_Dataset entries_.
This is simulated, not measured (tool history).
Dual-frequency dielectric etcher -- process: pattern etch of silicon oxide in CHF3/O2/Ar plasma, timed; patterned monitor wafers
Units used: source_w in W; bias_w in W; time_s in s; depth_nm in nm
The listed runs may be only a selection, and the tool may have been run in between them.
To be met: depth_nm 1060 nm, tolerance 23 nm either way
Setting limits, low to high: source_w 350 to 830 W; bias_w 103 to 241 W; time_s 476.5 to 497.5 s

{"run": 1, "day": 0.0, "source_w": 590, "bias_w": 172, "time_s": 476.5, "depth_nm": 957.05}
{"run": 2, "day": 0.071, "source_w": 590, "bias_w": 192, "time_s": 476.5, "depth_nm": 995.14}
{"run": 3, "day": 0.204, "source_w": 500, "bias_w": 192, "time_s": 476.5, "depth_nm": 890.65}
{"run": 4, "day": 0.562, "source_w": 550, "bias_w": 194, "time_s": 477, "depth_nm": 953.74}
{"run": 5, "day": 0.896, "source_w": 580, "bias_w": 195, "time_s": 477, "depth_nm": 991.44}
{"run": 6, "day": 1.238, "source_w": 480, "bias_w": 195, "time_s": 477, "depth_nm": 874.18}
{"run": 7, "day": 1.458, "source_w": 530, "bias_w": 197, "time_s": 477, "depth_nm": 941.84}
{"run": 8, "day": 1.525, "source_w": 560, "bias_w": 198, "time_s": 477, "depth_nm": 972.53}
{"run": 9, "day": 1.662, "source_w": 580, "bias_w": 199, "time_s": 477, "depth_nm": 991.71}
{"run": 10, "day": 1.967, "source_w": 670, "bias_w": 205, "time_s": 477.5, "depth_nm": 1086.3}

_Work request_. Extract, please, the lines from the start of the entries above through the one with "The listed runs", both included, reproducing each exactly and adding nothing.

_Task response_.
This is simulated, not measured (tool history).
Dual-frequency dielectric etcher -- process: pattern etch of silicon oxide in CHF3/O2/Ar plasma, timed; patterned monitor wafers
Units used: source_w in W; bias_w in W; time_s in s; depth_nm in nm
The listed runs may be only a selection, and the tool may have been run in between them.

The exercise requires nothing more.